::::::::::

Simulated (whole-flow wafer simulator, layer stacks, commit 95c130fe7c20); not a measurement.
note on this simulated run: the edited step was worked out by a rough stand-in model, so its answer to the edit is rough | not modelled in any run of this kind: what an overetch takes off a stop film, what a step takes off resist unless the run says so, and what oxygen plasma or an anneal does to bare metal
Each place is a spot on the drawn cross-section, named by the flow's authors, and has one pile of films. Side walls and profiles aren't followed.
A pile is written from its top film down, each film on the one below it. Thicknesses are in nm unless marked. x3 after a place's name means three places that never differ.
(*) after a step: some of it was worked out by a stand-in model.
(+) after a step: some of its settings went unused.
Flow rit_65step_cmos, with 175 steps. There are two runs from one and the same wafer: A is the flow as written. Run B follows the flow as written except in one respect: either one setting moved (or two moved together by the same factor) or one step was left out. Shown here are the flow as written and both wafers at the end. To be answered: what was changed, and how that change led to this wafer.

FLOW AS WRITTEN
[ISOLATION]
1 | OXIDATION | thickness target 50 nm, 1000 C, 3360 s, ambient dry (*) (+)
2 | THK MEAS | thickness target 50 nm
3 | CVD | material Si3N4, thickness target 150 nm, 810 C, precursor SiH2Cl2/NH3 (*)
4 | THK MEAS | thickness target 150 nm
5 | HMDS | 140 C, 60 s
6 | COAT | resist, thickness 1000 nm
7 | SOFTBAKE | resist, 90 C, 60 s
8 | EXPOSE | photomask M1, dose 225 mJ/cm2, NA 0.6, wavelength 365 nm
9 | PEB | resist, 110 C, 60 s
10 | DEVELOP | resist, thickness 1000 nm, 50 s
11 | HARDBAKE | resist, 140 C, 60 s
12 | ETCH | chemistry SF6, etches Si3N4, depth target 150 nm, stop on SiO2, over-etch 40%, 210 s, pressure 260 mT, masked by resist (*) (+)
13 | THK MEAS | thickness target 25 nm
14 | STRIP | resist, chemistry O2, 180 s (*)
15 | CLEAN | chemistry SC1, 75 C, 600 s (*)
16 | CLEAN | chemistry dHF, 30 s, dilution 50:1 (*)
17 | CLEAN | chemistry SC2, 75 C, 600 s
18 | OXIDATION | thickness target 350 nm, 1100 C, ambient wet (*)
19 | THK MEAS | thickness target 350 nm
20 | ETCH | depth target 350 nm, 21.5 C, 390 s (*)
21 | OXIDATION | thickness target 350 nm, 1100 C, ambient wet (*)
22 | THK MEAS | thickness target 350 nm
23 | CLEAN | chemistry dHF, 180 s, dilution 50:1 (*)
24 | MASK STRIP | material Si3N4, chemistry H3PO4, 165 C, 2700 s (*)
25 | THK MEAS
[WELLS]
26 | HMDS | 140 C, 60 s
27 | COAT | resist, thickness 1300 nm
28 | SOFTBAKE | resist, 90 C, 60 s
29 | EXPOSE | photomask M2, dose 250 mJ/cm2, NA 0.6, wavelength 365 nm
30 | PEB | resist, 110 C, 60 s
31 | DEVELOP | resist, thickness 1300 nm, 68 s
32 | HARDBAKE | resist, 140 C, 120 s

::::::::::

(ASSIGNMENT): Using the records above, output exactly the lines from the first through the line that contains "note on this", with both of those included.

(WRITTEN ANSWER):
Simulated (whole-flow wafer simulator, layer stacks, commit 95c130fe7c20); not a measurement.
note on this simulated run: the edited step was worked out by a rough stand-in model, so its answer to the edit is rough | not modelled in any run of this kind: what an overetch takes off a stop film, what a step takes off resist unless the run says so, and what oxygen plasma or an anneal does to bare metal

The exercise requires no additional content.